========================================

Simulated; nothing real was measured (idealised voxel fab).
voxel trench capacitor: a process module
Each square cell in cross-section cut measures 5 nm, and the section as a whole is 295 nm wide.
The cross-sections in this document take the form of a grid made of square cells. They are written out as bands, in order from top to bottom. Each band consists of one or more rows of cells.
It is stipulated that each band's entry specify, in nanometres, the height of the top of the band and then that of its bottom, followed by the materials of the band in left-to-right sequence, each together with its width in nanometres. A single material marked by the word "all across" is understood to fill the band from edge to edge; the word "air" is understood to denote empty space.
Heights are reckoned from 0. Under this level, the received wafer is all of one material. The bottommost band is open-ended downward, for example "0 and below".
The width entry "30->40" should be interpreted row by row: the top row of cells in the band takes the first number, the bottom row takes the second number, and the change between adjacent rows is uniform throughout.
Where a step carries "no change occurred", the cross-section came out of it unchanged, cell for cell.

========================================

▸ **Work instruction**
Starting with the first line of the listing above, copy each line exactly until you have copied the line containing "The width entry". Stop there.

▸ **Written reply**
Simulated; nothing real was measured (idealised voxel fab).
voxel trench capacitor: a process module
Each square cell in cross-section cut measures 5 nm, and the section as a whole is 295 nm wide.
The cross-sections in this document take the form of a grid made of square cells. They are written out as bands, in order from top to bottom. Each band consists of one or more rows of cells.
It is stipulated that each band's entry specify, in nanometres, the height of the top of the band and then that of its bottom, followed by the materials of the band in left-to-right sequence, each together with its width in nanometres. A single material marked by the word "all across" is understood to fill the band from edge to edge; the word "air" is understood to denote empty space.
Heights are reckoned from 0. Under this level, the received wafer is all of one material. The bottommost band is open-ended downward, for example "0 and below".
The width entry "30->40" should be interpreted row by row: the top row of cells in the band takes the first number, the bottom row takes the second number, and the change between adjacent rows is uniform throughout.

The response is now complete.